- **Task item**:
Every single record below is to be reproduced exactly.

Dataset records below:

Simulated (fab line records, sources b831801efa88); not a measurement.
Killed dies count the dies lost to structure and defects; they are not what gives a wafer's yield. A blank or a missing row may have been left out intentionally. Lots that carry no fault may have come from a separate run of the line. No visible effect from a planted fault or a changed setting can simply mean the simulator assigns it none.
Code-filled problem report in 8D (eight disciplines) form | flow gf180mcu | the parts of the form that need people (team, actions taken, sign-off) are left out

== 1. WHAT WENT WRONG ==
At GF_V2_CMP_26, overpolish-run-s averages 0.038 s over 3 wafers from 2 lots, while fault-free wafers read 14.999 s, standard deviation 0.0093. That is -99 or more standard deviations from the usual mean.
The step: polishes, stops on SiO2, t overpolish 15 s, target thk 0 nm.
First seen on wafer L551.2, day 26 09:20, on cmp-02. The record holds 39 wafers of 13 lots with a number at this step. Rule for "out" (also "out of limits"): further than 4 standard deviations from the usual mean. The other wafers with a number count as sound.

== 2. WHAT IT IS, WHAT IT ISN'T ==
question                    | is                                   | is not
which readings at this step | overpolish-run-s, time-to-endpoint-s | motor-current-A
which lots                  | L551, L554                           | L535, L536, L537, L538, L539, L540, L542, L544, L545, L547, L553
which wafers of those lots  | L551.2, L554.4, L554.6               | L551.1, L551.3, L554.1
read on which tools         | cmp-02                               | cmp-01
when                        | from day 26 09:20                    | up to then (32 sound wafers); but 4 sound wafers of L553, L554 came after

End of Dataset records.

- **Reply**:
Simulated (fab line records, sources b831801efa88); not a measurement.
Killed dies count the dies lost to structure and defects; they are not what gives a wafer's yield. A blank or a missing row may have been left out intentionally. Lots that carry no fault may have come from a separate run of the line. No visible effect from a planted fault or a changed setting can simply mean the simulator assigns it none.
Code-filled problem report in 8D (eight disciplines) form | flow gf180mcu | the parts of the form that need people (team, actions taken, sign-off) are left out

== 1. WHAT WENT WRONG ==
At GF_V2_CMP_26, overpolish-run-s averages 0.038 s over 3 wafers from 2 lots, while fault-free wafers read 14.999 s, standard deviation 0.0093. That is -99 or more standard deviations from the usual mean.
The step: polishes, stops on SiO2, t overpolish 15 s, target thk 0 nm.
First seen on wafer L551.2, day 26 09:20, on cmp-02. The record holds 39 wafers of 13 lots with a number at this step. Rule for "out" (also "out of limits"): further than 4 standard deviations from the usual mean. The other wafers with a number count as sound.

== 2. WHAT IT IS, WHAT IT ISN'T ==
question                    | is                                   | is not
which readings at this step | overpolish-run-s, time-to-endpoint-s | motor-current-A
which lots                  | L551, L554                           | L535, L536, L537, L538, L539, L540, L542, L544, L545, L547, L553
which wafers of those lots  | L551.2, L554.4, L554.6               | L551.1, L551.3, L554.1
read on which tools         | cmp-02                               | cmp-01
when                        | from day 26 09:20                    | up to then (32 sound wafers); but 4 sound wafers of L553, L554 came after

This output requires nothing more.